[Assigned task]
Give again the lines of the data from its first line through the line with "The tool usually". Change nothing.

[Extracted records]
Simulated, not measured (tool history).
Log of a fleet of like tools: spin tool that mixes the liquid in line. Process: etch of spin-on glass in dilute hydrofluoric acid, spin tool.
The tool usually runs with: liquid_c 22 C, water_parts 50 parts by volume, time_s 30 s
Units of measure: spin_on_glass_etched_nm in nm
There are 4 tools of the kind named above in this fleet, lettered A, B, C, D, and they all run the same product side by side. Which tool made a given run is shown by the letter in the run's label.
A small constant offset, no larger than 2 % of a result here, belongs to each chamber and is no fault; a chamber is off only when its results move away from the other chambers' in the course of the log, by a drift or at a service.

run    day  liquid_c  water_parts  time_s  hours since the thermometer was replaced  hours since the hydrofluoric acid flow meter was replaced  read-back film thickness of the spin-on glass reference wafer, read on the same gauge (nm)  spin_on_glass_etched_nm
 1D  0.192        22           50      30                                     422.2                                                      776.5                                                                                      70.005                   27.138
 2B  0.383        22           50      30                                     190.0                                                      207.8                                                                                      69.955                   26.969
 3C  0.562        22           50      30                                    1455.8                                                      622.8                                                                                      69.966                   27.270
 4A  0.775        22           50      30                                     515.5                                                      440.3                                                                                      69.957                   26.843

[Solution]
Simulated, not measured (tool history).
Log of a fleet of like tools: spin tool that mixes the liquid in line. Process: etch of spin-on glass in dilute hydrofluoric acid, spin tool.
The tool usually runs with: liquid_c 22 C, water_parts 50 parts by volume, time_s 30 s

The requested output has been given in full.